Start of LISTED ENTRIES

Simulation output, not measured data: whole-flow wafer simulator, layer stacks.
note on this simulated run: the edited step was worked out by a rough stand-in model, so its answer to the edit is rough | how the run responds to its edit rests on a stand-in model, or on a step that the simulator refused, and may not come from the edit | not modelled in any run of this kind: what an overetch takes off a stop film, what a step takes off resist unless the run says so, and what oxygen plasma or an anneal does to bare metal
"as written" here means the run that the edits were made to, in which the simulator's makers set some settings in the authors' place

End of LISTED ENTRIES

## WORK REQUEST
Recite the full listing above exactly.

## RESULT
Simulation output, not measured data: whole-flow wafer simulator, layer stacks.
note on this simulated run: the edited step was worked out by a rough stand-in model, so its answer to the edit is rough | how the run responds to its edit rests on a stand-in model, or on a step that the simulator refused, and may not come from the edit | not modelled in any run of this kind: what an overetch takes off a stop film, what a step takes off resist unless the run says so, and what oxygen plasma or an anneal does to bare metal
"as written" here means the run that the edits were made to, in which the simulator's makers set some settings in the authors' place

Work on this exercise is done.